* **Data shown**
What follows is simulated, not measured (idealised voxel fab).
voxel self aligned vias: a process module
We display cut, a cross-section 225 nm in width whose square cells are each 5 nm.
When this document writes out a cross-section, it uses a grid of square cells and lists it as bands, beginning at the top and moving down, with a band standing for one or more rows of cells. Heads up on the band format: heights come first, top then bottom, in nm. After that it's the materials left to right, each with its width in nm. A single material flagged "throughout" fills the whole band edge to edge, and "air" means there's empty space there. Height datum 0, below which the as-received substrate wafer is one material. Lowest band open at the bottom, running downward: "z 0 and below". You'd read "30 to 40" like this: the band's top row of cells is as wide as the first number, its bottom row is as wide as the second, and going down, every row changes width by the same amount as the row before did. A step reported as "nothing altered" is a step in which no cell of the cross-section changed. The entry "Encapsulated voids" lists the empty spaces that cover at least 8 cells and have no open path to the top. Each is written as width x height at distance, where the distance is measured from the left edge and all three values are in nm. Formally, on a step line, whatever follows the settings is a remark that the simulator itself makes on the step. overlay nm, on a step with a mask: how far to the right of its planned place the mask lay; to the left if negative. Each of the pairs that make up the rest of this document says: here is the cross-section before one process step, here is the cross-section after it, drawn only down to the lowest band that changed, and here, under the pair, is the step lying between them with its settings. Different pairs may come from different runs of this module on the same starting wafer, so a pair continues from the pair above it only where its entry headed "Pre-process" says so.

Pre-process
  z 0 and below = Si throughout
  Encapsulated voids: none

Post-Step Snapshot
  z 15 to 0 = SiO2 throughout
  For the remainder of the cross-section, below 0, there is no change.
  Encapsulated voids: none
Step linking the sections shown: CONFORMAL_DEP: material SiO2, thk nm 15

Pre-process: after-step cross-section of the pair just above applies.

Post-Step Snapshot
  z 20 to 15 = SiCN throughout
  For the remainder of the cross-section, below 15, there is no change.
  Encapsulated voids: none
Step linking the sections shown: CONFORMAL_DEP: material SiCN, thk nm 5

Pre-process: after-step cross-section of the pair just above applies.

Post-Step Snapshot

* **Assigned task**
Up to and including the line containing "We display cut, a", please write out the listing exactly, starting from its first line.

* **Task solution**
What follows is simulated, not measured (idealised voxel fab).
voxel self aligned vias: a process module
We display cut, a cross-section 225 nm in width whose square cells are each 5 nm.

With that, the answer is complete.